__EXERCISE__
An unaltered copy of the listing below is required.

**** SUPPLIED MATERIAL ****

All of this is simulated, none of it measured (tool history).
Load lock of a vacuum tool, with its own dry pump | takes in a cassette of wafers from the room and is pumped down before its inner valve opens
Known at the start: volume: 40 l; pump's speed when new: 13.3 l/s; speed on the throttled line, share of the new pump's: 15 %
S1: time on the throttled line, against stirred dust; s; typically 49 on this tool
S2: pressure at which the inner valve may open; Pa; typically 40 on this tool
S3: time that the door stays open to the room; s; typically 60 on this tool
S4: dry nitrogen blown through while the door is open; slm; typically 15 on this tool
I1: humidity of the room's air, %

****

__WRITTEN REPLY__
All of this is simulated, none of it measured (tool history).
Load lock of a vacuum tool, with its own dry pump | takes in a cassette of wafers from the room and is pumped down before its inner valve opens
Known at the start: volume: 40 l; pump's speed when new: 13.3 l/s; speed on the throttled line, share of the new pump's: 15 %
S1: time on the throttled line, against stirred dust; s; typically 49 on this tool
S2: pressure at which the inner valve may open; Pa; typically 40 on this tool
S3: time that the door stays open to the room; s; typically 60 on this tool
S4: dry nitrogen blown through while the door is open; slm; typically 15 on this tool
I1: humidity of the room's air, %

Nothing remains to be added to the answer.